_Assignment_
Every line in the records below between the one holding "Killed dies: the" and the one holding "route steps=1938 shown", inclusive, is to be set down exactly; all other lines are to be left out.

_Data_
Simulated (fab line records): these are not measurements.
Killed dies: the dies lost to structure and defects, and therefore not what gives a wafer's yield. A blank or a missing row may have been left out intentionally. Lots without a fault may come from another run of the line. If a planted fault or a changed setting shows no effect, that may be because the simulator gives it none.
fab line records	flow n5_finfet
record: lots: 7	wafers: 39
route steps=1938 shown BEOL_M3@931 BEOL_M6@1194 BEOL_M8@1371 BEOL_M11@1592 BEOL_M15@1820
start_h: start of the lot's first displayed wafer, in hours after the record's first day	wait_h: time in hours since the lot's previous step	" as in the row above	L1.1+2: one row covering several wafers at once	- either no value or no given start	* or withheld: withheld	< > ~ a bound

_Response area_
Killed dies: the dies lost to structure and defects, and therefore not what gives a wafer's yield. A blank or a missing row may have been left out intentionally. Lots without a fault may come from another run of the line. If a planted fault or a changed setting shows no effect, that may be because the simulator gives it none.
fab line records	flow n5_finfet
record: lots: 7	wafers: 39
route steps=1938 shown BEOL_M3@931 BEOL_M6@1194 BEOL_M8@1371 BEOL_M11@1592 BEOL_M15@1820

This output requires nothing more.